- WORK REQUEST
Scan the records below for the line with "1. THE PROBLEM" and the line with "which wafers of". Repeat those two lines and every line between them exactly, and nothing else.

###
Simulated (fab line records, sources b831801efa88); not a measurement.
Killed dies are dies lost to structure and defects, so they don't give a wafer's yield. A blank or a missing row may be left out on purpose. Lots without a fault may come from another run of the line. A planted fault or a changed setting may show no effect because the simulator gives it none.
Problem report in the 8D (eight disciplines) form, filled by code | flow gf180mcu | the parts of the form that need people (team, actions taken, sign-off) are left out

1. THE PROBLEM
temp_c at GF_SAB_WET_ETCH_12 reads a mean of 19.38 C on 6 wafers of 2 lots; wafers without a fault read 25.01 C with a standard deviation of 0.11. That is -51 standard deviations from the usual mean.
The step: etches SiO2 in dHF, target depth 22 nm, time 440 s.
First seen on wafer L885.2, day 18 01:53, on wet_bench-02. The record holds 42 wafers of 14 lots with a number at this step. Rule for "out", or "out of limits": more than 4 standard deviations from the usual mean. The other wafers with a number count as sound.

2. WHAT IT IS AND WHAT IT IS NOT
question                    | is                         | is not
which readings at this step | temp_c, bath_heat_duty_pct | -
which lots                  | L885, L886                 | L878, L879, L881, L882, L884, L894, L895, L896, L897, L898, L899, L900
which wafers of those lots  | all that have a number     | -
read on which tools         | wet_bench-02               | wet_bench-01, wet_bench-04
###

- RESPONSE BOX
1. THE PROBLEM
temp_c at GF_SAB_WET_ETCH_12 reads a mean of 19.38 C on 6 wafers of 2 lots; wafers without a fault read 25.01 C with a standard deviation of 0.11. That is -51 standard deviations from the usual mean.
The step: etches SiO2 in dHF, target depth 22 nm, time 440 s.
First seen on wafer L885.2, day 18 01:53, on wet_bench-02. The record holds 42 wafers of 14 lots with a number at this step. Rule for "out", or "out of limits": more than 4 standard deviations from the usual mean. The other wafers with a number count as sound.

2. WHAT IT IS AND WHAT IT IS NOT
question                    | is                         | is not
which readings at this step | temp_c, bath_heat_duty_pct | -
which lots                  | L885, L886                 | L878, L879, L881, L882, L884, L894, L895, L896, L897, L898, L899, L900
which wafers of those lots  | all that have a number     | -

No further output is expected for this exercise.